▶ [Assignment]: Write out every record in full, exactly as written, please.

-*-*-
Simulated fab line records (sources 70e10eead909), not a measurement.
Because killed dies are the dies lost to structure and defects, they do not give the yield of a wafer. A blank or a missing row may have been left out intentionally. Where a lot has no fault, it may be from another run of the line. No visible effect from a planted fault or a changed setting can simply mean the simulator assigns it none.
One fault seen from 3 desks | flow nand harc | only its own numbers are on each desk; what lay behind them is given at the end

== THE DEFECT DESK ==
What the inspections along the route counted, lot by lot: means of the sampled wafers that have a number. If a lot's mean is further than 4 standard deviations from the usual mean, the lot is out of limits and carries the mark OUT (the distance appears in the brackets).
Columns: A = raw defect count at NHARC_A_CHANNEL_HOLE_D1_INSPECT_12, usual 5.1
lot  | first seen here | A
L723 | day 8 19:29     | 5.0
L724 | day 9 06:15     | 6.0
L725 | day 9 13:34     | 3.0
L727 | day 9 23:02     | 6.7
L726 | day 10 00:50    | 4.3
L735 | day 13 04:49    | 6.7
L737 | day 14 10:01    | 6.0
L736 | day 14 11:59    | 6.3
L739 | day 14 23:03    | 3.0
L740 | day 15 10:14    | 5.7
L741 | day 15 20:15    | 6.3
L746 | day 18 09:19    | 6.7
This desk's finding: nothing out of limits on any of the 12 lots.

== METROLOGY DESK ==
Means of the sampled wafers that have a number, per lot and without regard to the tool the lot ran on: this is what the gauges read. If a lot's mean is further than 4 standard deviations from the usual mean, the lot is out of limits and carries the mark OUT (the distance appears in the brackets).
-*-*-

▶ [Your solution]:
Simulated fab line records (sources 70e10eead909), not a measurement.
Because killed dies are the dies lost to structure and defects, they do not give the yield of a wafer. A blank or a missing row may have been left out intentionally. Where a lot has no fault, it may be from another run of the line. No visible effect from a planted fault or a changed setting can simply mean the simulator assigns it none.
One fault seen from 3 desks | flow nand harc | only its own numbers are on each desk; what lay behind them is given at the end

== THE DEFECT DESK ==
What the inspections along the route counted, lot by lot: means of the sampled wafers that have a number. If a lot's mean is further than 4 standard deviations from the usual mean, the lot is out of limits and carries the mark OUT (the distance appears in the brackets).
Columns: A = raw defect count at NHARC_A_CHANNEL_HOLE_D1_INSPECT_12, usual 5.1
lot  | first seen here | A
L723 | day 8 19:29     | 5.0
L724 | day 9 06:15     | 6.0
L725 | day 9 13:34     | 3.0
L727 | day 9 23:02     | 6.7
L726 | day 10 00:50    | 4.3
L735 | day 13 04:49    | 6.7
L737 | day 14 10:01    | 6.0
L736 | day 14 11:59    | 6.3
L739 | day 14 23:03    | 3.0
L740 | day 15 10:14    | 5.7
L741 | day 15 20:15    | 6.3
L746 | day 18 09:19    | 6.7
This desk's finding: nothing out of limits on any of the 12 lots.

== METROLOGY DESK ==
Means of the sampled wafers that have a number, per lot and without regard to the tool the lot ran on: this is what the gauges read. If a lot's mean is further than 4 standard deviations from the usual mean, the lot is out of limits and carries the mark OUT (the distance appears in the brackets).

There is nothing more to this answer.